Provided material:
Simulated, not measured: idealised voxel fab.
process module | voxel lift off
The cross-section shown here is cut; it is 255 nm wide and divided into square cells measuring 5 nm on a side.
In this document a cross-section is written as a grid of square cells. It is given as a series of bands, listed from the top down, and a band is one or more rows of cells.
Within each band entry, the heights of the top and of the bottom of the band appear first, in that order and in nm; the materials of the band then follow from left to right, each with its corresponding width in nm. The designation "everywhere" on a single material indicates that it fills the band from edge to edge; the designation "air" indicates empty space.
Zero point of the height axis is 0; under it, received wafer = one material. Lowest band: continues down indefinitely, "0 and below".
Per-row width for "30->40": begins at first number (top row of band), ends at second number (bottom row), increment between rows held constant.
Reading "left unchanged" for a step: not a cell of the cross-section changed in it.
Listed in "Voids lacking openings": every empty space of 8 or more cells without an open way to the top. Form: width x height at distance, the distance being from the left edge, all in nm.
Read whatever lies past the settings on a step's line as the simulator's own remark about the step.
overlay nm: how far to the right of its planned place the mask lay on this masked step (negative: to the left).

Required action: Taking the line with "process module | voxel lift off" as the first and the line with "Read whatever lies" as the last, retype that stretch of the data above exactly, with no other lines.

Your solution:
process module | voxel lift off
The cross-section shown here is cut; it is 255 nm wide and divided into square cells measuring 5 nm on a side.
In this document a cross-section is written as a grid of square cells. It is given as a series of bands, listed from the top down, and a band is one or more rows of cells.
Within each band entry, the heights of the top and of the bottom of the band appear first, in that order and in nm; the materials of the band then follow from left to right, each with its corresponding width in nm. The designation "everywhere" on a single material indicates that it fills the band from edge to edge; the designation "air" indicates empty space.
Zero point of the height axis is 0; under it, received wafer = one material. Lowest band: continues down indefinitely, "0 and below".
Per-row width for "30->40": begins at first number (top row of band), ends at second number (bottom row), increment between rows held constant.
Reading "left unchanged" for a step: not a cell of the cross-section changed in it.
Listed in "Voids lacking openings": every empty space of 8 or more cells without an open way to the top. Form: width x height at distance, the distance being from the left edge, all in nm.
Read whatever lies past the settings on a step's line as the simulator's own remark about the step.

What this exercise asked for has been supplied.